■ ■ ■ ■ ■ ■ ■

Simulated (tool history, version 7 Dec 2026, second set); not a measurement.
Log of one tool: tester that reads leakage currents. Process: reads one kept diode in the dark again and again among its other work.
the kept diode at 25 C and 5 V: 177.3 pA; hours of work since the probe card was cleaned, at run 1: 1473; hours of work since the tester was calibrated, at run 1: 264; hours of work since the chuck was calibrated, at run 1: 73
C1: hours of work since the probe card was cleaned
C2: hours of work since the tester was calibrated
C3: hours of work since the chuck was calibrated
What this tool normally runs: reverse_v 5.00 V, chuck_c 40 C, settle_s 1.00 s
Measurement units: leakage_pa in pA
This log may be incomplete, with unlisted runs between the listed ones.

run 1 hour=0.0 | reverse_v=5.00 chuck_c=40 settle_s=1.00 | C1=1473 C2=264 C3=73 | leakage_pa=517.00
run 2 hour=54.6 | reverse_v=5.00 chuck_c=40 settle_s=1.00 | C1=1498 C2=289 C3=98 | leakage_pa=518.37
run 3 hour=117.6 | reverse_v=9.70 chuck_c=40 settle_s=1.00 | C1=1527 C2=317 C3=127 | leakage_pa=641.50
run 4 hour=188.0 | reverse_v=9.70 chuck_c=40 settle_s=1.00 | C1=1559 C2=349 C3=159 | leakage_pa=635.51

■ ■ ■ ■ ■ ■ ■

* WORK REQUEST *
All the entries must be retyped exactly.

* WORKED SOLUTION *
Simulated (tool history, version 7 Dec 2026, second set); not a measurement.
Log of one tool: tester that reads leakage currents. Process: reads one kept diode in the dark again and again among its other work.
the kept diode at 25 C and 5 V: 177.3 pA; hours of work since the probe card was cleaned, at run 1: 1473; hours of work since the tester was calibrated, at run 1: 264; hours of work since the chuck was calibrated, at run 1: 73
C1: hours of work since the probe card was cleaned
C2: hours of work since the tester was calibrated
C3: hours of work since the chuck was calibrated
What this tool normally runs: reverse_v 5.00 V, chuck_c 40 C, settle_s 1.00 s
Measurement units: leakage_pa in pA
This log may be incomplete, with unlisted runs between the listed ones.

run 1 hour=0.0 | reverse_v=5.00 chuck_c=40 settle_s=1.00 | C1=1473 C2=264 C3=73 | leakage_pa=517.00
run 2 hour=54.6 | reverse_v=5.00 chuck_c=40 settle_s=1.00 | C1=1498 C2=289 C3=98 | leakage_pa=518.37
run 3 hour=117.6 | reverse_v=9.70 chuck_c=40 settle_s=1.00 | C1=1527 C2=317 C3=127 | leakage_pa=641.50
run 4 hour=188.0 | reverse_v=9.70 chuck_c=40 settle_s=1.00 | C1=1559 C2=349 C3=159 | leakage_pa=635.51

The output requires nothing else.